━━━ Data for analysis ━━━

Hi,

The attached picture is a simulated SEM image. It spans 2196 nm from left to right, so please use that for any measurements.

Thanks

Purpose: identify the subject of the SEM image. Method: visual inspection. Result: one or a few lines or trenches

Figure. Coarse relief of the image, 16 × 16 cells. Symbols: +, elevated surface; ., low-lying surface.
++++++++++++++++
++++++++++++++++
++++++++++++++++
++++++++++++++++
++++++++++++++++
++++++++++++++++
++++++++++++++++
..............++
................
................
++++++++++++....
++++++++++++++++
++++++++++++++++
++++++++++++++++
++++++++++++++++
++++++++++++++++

━━━

> _Exercise_
The records above are to be restated word for word.

> _Exercise result_
Hi,

The attached picture is a simulated SEM image. It spans 2196 nm from left to right, so please use that for any measurements.

Thanks

Purpose: identify the subject of the SEM image. Method: visual inspection. Result: one or a few lines or trenches

Figure. Coarse relief of the image, 16 × 16 cells. Symbols: +, elevated surface; ., low-lying surface.
++++++++++++++++
++++++++++++++++
++++++++++++++++
++++++++++++++++
++++++++++++++++
++++++++++++++++
++++++++++++++++
..............++
................
................
++++++++++++....
++++++++++++++++
++++++++++++++++
++++++++++++++++
++++++++++++++++
++++++++++++++++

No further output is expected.